START RECORDS SHOWN
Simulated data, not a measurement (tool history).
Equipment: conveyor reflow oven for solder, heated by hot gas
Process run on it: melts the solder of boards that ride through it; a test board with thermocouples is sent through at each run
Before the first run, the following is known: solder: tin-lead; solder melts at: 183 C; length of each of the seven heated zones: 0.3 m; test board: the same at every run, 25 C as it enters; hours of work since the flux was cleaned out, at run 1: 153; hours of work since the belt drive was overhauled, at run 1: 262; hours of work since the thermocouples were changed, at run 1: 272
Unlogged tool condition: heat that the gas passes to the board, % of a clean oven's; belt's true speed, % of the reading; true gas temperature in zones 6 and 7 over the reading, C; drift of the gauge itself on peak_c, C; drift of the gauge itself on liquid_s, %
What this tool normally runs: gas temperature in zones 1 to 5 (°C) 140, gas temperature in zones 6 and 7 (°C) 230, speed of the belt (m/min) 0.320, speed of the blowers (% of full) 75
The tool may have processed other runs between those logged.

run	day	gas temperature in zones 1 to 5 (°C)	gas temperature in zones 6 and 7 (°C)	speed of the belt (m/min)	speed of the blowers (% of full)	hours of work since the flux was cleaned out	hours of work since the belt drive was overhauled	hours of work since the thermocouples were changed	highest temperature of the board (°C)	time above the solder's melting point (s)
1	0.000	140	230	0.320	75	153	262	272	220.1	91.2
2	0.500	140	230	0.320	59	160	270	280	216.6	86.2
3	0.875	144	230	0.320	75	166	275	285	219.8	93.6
END RECORDS SHOWN

- BRIEF -
Print, please, the lines from the first line of the material through the line that contains "Before the first", exactly as written and with nothing added.

- EXERCISE SOLUTION -
Simulated data, not a measurement (tool history).
Equipment: conveyor reflow oven for solder, heated by hot gas
Process run on it: melts the solder of boards that ride through it; a test board with thermocouples is sent through at each run
Before the first run, the following is known: solder: tin-lead; solder melts at: 183 C; length of each of the seven heated zones: 0.3 m; test board: the same at every run, 25 C as it enters; hours of work since the flux was cleaned out, at run 1: 153; hours of work since the belt drive was overhauled, at run 1: 262; hours of work since the thermocouples were changed, at run 1: 272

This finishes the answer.